● **Work order**: Your task is to repeat the entries exactly from their first line through the line with "In a pile the", and to stop there.

-- Material supplied follows --

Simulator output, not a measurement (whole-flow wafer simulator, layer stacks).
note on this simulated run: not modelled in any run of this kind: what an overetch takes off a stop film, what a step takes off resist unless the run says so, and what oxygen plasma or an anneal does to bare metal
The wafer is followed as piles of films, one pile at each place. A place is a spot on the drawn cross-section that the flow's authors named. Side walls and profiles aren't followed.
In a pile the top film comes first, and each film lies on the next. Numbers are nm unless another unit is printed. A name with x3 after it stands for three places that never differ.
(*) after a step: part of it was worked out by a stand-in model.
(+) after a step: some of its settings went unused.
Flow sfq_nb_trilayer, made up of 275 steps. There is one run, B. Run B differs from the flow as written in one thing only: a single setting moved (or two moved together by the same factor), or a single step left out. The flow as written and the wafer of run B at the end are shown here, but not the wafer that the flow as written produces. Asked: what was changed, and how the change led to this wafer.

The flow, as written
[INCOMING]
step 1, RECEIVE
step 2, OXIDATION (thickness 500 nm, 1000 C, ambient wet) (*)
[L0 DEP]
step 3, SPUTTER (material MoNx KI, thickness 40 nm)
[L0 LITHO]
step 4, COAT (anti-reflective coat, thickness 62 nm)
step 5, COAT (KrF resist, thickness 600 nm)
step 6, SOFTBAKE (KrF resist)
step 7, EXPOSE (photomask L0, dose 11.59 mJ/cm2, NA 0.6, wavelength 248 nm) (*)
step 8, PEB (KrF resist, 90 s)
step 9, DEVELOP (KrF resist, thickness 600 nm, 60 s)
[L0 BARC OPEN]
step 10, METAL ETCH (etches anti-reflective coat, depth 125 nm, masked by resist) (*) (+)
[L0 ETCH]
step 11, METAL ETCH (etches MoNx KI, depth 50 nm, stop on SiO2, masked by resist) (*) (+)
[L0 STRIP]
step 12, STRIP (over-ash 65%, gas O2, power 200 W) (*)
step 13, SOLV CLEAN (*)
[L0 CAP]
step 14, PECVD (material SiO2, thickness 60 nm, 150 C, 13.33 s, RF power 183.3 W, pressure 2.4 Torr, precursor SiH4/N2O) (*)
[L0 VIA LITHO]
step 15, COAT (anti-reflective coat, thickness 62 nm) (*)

-- Material supplied concluded --

● **Task output**:
Simulator output, not a measurement (whole-flow wafer simulator, layer stacks).
note on this simulated run: not modelled in any run of this kind: what an overetch takes off a stop film, what a step takes off resist unless the run says so, and what oxygen plasma or an anneal does to bare metal
The wafer is followed as piles of films, one pile at each place. A place is a spot on the drawn cross-section that the flow's authors named. Side walls and profiles aren't followed.
In a pile the top film comes first, and each film lies on the next. Numbers are nm unless another unit is printed. A name with x3 after it stands for three places that never differ.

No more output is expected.